Segment Open

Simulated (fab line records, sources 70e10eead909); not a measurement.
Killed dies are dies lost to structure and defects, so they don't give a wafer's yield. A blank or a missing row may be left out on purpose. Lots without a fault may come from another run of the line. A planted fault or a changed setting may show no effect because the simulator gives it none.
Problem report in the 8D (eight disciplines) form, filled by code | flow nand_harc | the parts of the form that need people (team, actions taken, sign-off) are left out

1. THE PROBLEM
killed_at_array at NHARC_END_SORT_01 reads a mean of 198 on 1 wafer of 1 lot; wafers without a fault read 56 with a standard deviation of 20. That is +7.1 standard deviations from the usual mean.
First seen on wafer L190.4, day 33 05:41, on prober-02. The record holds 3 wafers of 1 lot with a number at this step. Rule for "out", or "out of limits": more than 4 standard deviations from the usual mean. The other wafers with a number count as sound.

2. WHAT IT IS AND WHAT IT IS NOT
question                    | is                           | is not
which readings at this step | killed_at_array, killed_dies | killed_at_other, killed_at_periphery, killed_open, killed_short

Segment Closed

## WORK ITEM
Each line above must be returned exactly as written.

## TASK OUTPUT
Simulated (fab line records, sources 70e10eead909); not a measurement.
Killed dies are dies lost to structure and defects, so they don't give a wafer's yield. A blank or a missing row may be left out on purpose. Lots without a fault may come from another run of the line. A planted fault or a changed setting may show no effect because the simulator gives it none.
Problem report in the 8D (eight disciplines) form, filled by code | flow nand_harc | the parts of the form that need people (team, actions taken, sign-off) are left out

1. THE PROBLEM
killed_at_array at NHARC_END_SORT_01 reads a mean of 198 on 1 wafer of 1 lot; wafers without a fault read 56 with a standard deviation of 20. That is +7.1 standard deviations from the usual mean.
First seen on wafer L190.4, day 33 05:41, on prober-02. The record holds 3 wafers of 1 lot with a number at this step. Rule for "out", or "out of limits": more than 4 standard deviations from the usual mean. The other wafers with a number count as sound.

2. WHAT IT IS AND WHAT IT IS NOT
question                    | is                           | is not
which readings at this step | killed_at_array, killed_dies | killed_at_other, killed_at_periphery, killed_open, killed_short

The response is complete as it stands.